## BRIEF
Would you please retype, exactly, the lines of the listing below between the line with "Materials in the" and the line with "of the image", inclusive?

## DATASET CONTENT
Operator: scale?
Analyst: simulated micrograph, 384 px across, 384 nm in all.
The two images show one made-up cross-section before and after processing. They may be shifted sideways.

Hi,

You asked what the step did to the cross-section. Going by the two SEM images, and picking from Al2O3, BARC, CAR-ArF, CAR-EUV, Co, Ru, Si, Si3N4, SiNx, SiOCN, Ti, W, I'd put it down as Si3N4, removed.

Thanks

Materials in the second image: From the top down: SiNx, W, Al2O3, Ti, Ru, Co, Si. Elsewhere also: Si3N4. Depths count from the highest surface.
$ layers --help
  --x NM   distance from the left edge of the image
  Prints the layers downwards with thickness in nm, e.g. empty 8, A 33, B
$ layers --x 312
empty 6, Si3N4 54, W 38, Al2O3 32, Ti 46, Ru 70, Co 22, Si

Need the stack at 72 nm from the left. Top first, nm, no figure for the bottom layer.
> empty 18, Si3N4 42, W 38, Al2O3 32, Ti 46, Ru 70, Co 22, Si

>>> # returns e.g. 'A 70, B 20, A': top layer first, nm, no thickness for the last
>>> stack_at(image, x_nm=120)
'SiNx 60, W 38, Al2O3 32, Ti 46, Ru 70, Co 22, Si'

## SOLUTION
Materials in the second image: From the top down: SiNx, W, Al2O3, Ti, Ru, Co, Si. Elsewhere also: Si3N4. Depths count from the highest surface.
$ layers --help
  --x NM   distance from the left edge of the image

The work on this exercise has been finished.